Work instruction: Every entry has to be output exactly, with none skipped.

Raw data:
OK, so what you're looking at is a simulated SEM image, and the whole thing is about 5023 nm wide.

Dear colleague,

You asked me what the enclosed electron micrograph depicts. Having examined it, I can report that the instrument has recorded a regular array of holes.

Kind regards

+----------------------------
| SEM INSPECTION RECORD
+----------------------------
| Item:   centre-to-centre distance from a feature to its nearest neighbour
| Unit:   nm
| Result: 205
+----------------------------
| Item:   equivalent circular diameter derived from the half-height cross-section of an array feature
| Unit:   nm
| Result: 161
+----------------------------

Reply:
OK, so what you're looking at is a simulated SEM image, and the whole thing is about 5023 nm wide.

Dear colleague,

You asked me what the enclosed electron micrograph depicts. Having examined it, I can report that the instrument has recorded a regular array of holes.

Kind regards

+----------------------------
| SEM INSPECTION RECORD
+----------------------------
| Item:   centre-to-centre distance from a feature to its nearest neighbour
| Unit:   nm
| Result: 205
+----------------------------
| Item:   equivalent circular diameter derived from the half-height cross-section of an array feature
| Unit:   nm
| Result: 161
+----------------------------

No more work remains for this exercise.